■ **TASK ITEM**:
Beginning with the first line of the material, set down each line exactly as written, up to and including the line with "time: polishing time; s; usual 59".

*****

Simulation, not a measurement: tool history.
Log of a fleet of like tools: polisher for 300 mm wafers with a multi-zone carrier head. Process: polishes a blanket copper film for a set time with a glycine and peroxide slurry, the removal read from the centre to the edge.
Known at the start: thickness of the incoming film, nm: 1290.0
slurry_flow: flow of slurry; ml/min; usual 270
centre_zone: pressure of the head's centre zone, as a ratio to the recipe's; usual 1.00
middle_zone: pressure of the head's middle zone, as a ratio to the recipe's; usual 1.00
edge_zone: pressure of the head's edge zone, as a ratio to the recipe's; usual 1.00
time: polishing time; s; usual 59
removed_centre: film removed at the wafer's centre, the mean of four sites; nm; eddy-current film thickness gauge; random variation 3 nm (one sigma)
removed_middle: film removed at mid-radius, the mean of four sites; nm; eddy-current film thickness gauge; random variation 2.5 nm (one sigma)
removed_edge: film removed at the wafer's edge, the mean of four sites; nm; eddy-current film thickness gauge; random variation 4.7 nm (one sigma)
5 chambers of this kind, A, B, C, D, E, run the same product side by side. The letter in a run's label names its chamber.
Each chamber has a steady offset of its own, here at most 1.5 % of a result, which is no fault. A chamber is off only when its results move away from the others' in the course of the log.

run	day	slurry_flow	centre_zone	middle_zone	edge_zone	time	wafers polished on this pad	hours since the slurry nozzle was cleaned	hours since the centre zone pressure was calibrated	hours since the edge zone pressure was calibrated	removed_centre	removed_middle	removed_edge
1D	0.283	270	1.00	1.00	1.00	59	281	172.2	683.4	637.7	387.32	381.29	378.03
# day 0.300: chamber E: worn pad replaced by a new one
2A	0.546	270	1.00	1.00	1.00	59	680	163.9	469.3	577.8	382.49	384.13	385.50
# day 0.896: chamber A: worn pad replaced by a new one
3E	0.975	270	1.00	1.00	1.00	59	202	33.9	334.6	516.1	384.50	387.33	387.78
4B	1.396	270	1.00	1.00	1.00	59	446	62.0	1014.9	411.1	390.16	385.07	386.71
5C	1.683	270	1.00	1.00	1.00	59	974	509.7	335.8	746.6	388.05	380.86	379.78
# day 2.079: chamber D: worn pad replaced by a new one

*****

■ **ANSWER AREA**:
Simulation, not a measurement: tool history.
Log of a fleet of like tools: polisher for 300 mm wafers with a multi-zone carrier head. Process: polishes a blanket copper film for a set time with a glycine and peroxide slurry, the removal read from the centre to the edge.
Known at the start: thickness of the incoming film, nm: 1290.0
slurry_flow: flow of slurry; ml/min; usual 270
centre_zone: pressure of the head's centre zone, as a ratio to the recipe's; usual 1.00
middle_zone: pressure of the head's middle zone, as a ratio to the recipe's; usual 1.00
edge_zone: pressure of the head's edge zone, as a ratio to the recipe's; usual 1.00
time: polishing time; s; usual 59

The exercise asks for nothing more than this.